=== Available data ===
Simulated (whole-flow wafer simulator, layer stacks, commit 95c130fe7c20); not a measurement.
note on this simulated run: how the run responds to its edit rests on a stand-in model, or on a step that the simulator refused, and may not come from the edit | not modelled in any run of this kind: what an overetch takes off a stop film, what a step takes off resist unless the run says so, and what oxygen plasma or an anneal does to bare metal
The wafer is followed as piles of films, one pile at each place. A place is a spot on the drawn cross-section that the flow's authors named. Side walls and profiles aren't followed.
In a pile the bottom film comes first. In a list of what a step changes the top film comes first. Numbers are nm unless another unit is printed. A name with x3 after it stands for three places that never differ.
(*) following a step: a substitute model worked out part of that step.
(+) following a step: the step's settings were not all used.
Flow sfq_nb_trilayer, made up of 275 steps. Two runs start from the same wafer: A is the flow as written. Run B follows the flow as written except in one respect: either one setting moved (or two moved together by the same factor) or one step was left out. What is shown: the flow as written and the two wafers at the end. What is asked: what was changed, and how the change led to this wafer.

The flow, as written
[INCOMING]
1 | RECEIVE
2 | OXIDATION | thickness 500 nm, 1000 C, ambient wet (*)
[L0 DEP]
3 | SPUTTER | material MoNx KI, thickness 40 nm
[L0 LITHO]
===

== Work task ==
From the first line to the last, retype the records exactly.

== Answer space ==
Simulated (whole-flow wafer simulator, layer stacks, commit 95c130fe7c20); not a measurement.
note on this simulated run: how the run responds to its edit rests on a stand-in model, or on a step that the simulator refused, and may not come from the edit | not modelled in any run of this kind: what an overetch takes off a stop film, what a step takes off resist unless the run says so, and what oxygen plasma or an anneal does to bare metal
The wafer is followed as piles of films, one pile at each place. A place is a spot on the drawn cross-section that the flow's authors named. Side walls and profiles aren't followed.
In a pile the bottom film comes first. In a list of what a step changes the top film comes first. Numbers are nm unless another unit is printed. A name with x3 after it stands for three places that never differ.
(*) following a step: a substitute model worked out part of that step.
(+) following a step: the step's settings were not all used.
Flow sfq_nb_trilayer, made up of 275 steps. Two runs start from the same wafer: A is the flow as written. Run B follows the flow as written except in one respect: either one setting moved (or two moved together by the same factor) or one step was left out. What is shown: the flow as written and the two wafers at the end. What is asked: what was changed, and how the change led to this wafer.

The flow, as written
[INCOMING]
1 | RECEIVE
2 | OXIDATION | thickness 500 nm, 1000 C, ambient wet (*)
[L0 DEP]
3 | SPUTTER | material MoNx KI, thickness 40 nm
[L0 LITHO]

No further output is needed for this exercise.